════════
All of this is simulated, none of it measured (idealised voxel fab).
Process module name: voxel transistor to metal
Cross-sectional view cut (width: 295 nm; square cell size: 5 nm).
════════

> Work item
Nothing in the material should be left out; output it exactly.

> Answer box
All of this is simulated, none of it measured (idealised voxel fab).
Process module name: voxel transistor to metal
Cross-sectional view cut (width: 295 nm; square cell size: 5 nm).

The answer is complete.